DATASET EXTRACT ::
↓

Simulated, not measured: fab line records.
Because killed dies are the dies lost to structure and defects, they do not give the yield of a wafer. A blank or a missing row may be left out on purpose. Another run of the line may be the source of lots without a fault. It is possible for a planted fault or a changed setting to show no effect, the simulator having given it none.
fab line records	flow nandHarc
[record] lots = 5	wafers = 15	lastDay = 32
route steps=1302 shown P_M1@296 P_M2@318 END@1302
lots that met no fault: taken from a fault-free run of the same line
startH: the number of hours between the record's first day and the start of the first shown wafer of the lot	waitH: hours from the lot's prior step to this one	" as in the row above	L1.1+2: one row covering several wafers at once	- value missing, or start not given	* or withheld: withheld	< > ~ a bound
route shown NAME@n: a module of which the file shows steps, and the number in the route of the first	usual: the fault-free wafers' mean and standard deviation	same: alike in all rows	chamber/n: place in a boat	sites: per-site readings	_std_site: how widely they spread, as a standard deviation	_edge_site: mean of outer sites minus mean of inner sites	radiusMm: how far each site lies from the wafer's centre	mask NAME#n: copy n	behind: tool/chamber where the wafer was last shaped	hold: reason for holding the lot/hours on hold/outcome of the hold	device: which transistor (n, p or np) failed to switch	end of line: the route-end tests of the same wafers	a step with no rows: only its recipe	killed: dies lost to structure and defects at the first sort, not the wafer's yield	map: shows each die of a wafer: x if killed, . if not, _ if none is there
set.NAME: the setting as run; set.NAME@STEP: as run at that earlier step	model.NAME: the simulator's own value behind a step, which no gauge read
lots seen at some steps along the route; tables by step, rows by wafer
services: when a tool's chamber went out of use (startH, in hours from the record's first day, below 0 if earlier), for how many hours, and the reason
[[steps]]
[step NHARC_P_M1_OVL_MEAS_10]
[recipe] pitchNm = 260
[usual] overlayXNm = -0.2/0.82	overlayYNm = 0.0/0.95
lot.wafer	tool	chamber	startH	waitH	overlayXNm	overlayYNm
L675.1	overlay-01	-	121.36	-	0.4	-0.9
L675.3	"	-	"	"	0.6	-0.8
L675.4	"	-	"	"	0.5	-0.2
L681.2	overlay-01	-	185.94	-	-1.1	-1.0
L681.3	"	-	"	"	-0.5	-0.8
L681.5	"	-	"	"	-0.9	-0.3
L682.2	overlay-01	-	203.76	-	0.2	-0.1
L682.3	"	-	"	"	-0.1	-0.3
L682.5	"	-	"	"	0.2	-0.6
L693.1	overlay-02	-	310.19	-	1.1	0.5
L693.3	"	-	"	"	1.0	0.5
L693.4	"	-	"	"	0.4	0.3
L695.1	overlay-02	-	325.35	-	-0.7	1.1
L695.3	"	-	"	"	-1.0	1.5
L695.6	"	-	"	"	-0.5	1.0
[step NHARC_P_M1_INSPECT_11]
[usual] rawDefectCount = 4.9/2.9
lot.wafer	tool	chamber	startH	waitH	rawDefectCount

↑

ASSIGNED TASK :: What do the lines of the material read, from the first through the line with "startH: the number"? Transcribe them exactly and stop there.

YOUR RESPONSE ::
Simulated, not measured: fab line records.
Because killed dies are the dies lost to structure and defects, they do not give the yield of a wafer. A blank or a missing row may be left out on purpose. Another run of the line may be the source of lots without a fault. It is possible for a planted fault or a changed setting to show no effect, the simulator having given it none.
fab line records	flow nandHarc
[record] lots = 5	wafers = 15	lastDay = 32
route steps=1302 shown P_M1@296 P_M2@318 END@1302
lots that met no fault: taken from a fault-free run of the same line
startH: the number of hours between the record's first day and the start of the first shown wafer of the lot	waitH: hours from the lot's prior step to this one	" as in the row above	L1.1+2: one row covering several wafers at once	- value missing, or start not given	* or withheld: withheld	< > ~ a bound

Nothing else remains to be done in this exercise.